Each line from the opening of the records that follow to the line with "For the purposes" needs to be written out exactly. Add nothing.

=== Available data ===

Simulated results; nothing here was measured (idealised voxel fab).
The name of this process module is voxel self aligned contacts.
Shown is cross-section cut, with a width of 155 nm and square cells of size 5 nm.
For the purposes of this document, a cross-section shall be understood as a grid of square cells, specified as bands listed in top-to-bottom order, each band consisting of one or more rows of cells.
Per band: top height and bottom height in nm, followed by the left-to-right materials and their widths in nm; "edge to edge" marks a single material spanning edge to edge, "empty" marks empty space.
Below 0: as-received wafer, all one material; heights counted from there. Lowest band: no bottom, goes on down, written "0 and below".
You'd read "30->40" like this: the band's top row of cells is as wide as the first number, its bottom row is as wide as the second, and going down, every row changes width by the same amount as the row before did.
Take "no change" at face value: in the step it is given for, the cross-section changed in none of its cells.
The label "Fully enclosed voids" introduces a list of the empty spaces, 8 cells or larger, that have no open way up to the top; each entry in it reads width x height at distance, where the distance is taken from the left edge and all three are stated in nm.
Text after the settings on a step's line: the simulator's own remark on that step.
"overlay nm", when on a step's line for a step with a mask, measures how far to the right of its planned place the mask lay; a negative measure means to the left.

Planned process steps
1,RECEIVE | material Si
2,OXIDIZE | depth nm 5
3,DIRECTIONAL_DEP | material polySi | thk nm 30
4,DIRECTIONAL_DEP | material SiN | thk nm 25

===

- **Your response**
Simulated results; nothing here was measured (idealised voxel fab).
The name of this process module is voxel self aligned contacts.
Shown is cross-section cut, with a width of 155 nm and square cells of size 5 nm.
For the purposes of this document, a cross-section shall be understood as a grid of square cells, specified as bands listed in top-to-bottom order, each band consisting of one or more rows of cells.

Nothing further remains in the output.